__Entries provided__
-*-

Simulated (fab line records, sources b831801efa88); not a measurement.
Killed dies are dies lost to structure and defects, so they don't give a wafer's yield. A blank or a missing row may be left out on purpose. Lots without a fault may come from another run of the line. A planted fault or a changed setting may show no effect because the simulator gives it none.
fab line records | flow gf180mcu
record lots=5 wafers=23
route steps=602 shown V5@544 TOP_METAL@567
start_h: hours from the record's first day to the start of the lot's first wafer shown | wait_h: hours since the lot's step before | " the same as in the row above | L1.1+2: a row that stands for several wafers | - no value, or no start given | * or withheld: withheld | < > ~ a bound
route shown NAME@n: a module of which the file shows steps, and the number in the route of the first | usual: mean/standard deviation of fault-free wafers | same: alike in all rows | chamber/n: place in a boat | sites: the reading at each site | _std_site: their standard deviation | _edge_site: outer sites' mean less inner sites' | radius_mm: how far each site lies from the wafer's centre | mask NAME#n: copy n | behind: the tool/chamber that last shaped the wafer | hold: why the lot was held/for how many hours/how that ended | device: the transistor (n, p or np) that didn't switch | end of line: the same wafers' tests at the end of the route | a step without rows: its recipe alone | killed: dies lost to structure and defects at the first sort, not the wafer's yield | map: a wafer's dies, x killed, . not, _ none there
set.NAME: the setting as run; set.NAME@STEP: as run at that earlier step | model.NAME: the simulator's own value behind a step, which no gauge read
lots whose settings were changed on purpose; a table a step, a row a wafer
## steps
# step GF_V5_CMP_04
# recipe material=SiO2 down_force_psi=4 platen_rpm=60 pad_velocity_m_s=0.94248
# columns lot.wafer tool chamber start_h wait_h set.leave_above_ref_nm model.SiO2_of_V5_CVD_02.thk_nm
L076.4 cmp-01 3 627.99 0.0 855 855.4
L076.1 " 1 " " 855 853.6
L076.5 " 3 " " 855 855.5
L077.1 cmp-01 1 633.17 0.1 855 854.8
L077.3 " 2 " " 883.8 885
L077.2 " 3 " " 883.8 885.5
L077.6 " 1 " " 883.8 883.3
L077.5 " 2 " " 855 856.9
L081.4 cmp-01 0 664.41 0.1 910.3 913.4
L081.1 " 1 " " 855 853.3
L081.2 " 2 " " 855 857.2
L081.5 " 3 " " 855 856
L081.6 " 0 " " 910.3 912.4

-*-

__Brief__
Only those lines of the entries above that run from the line containing "set.NAME: the setting" to the line containing "# step GF_V5_CMP_04", both included, should be transcribed exactly.

__Task answer__
set.NAME: the setting as run; set.NAME@STEP: as run at that earlier step | model.NAME: the simulator's own value behind a step, which no gauge read
lots whose settings were changed on purpose; a table a step, a row a wafer
## steps
# step GF_V5_CMP_04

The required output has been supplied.